— Activity —
Below are records; reproduce exactly the lines from the first through the one containing "Result of step".

— Given records —
# # # # #
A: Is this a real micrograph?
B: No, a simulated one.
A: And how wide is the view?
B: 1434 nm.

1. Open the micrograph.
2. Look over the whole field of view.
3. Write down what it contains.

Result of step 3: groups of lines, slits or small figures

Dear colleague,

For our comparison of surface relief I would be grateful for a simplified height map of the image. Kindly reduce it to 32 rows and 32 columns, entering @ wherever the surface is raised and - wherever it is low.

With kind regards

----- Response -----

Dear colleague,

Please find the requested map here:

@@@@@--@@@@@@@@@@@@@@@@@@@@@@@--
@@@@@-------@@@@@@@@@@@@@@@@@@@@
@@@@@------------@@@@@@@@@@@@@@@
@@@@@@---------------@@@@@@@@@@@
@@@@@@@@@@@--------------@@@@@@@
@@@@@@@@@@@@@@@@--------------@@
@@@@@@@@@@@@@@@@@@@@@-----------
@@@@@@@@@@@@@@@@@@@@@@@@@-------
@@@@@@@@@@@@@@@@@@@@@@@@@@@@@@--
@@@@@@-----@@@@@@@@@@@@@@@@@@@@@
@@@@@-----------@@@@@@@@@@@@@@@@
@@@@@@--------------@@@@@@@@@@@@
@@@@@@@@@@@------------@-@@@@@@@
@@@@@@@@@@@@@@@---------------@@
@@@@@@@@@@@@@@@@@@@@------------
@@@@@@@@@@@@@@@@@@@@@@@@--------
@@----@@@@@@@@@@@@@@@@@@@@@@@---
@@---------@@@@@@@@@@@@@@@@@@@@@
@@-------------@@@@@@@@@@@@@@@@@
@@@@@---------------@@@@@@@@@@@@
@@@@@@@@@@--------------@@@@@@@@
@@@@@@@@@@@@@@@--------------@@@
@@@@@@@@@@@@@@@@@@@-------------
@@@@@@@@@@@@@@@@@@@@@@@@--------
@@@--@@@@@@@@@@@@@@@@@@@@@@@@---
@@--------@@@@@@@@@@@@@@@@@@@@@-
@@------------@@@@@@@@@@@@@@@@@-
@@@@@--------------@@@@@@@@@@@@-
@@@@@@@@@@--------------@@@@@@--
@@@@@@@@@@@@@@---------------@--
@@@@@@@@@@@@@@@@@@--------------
# # # # #

— Response box —
A: Is this a real micrograph?
B: No, a simulated one.
A: And how wide is the view?
B: 1434 nm.

1. Open the micrograph.
2. Look over the whole field of view.
3. Write down what it contains.

Result of step 3: groups of lines, slits or small figures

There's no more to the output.